Assigned task.
Please transcribe the entries below without omitting a single character.

↓↓↓

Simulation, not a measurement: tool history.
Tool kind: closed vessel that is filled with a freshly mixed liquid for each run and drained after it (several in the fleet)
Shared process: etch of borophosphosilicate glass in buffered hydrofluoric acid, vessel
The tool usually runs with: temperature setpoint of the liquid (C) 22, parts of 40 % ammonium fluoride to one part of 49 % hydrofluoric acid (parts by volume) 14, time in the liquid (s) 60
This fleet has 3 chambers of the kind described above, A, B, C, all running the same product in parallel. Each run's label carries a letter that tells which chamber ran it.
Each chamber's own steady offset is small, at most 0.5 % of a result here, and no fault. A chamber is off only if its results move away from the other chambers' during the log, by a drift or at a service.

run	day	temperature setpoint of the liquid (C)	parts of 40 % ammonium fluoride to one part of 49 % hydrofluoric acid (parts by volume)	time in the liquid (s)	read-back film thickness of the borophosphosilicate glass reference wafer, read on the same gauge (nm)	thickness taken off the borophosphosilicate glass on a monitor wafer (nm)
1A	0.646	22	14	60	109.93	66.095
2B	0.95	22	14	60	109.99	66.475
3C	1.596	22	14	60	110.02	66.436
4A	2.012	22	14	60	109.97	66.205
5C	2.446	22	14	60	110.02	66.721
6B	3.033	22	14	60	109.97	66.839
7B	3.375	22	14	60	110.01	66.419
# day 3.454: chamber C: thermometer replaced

↑↑↑

Response area.
Simulation, not a measurement: tool history.
Tool kind: closed vessel that is filled with a freshly mixed liquid for each run and drained after it (several in the fleet)
Shared process: etch of borophosphosilicate glass in buffered hydrofluoric acid, vessel
The tool usually runs with: temperature setpoint of the liquid (C) 22, parts of 40 % ammonium fluoride to one part of 49 % hydrofluoric acid (parts by volume) 14, time in the liquid (s) 60
This fleet has 3 chambers of the kind described above, A, B, C, all running the same product in parallel. Each run's label carries a letter that tells which chamber ran it.
Each chamber's own steady offset is small, at most 0.5 % of a result here, and no fault. A chamber is off only if its results move away from the other chambers' during the log, by a drift or at a service.

run	day	temperature setpoint of the liquid (C)	parts of 40 % ammonium fluoride to one part of 49 % hydrofluoric acid (parts by volume)	time in the liquid (s)	read-back film thickness of the borophosphosilicate glass reference wafer, read on the same gauge (nm)	thickness taken off the borophosphosilicate glass on a monitor wafer (nm)
1A	0.646	22	14	60	109.93	66.095
2B	0.95	22	14	60	109.99	66.475
3C	1.596	22	14	60	110.02	66.436
4A	2.012	22	14	60	109.97	66.205
5C	2.446	22	14	60	110.02	66.721
6B	3.033	22	14	60	109.97	66.839
7B	3.375	22	14	60	110.01	66.419
# day 3.454: chamber C: thermometer replaced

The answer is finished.